Retype exactly the lines below, beginning with the first and ending with the line where "Unit: pixels" appears.

**** RECORDED INFORMATION ****

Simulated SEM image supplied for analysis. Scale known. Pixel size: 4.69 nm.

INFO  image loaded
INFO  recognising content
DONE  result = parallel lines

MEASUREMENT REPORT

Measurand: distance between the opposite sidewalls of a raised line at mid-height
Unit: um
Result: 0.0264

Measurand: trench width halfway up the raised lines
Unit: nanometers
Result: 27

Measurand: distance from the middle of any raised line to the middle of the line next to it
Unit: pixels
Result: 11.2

****

• _RESULT_
Simulated SEM image supplied for analysis. Scale known. Pixel size: 4.69 nm.

INFO  image loaded
INFO  recognising content
DONE  result = parallel lines

MEASUREMENT REPORT

Measurand: distance between the opposite sidewalls of a raised line at mid-height
Unit: um
Result: 0.0264

Measurand: trench width halfway up the raised lines
Unit: nanometers
Result: 27

Measurand: distance from the middle of any raised line to the middle of the line next to it
Unit: pixels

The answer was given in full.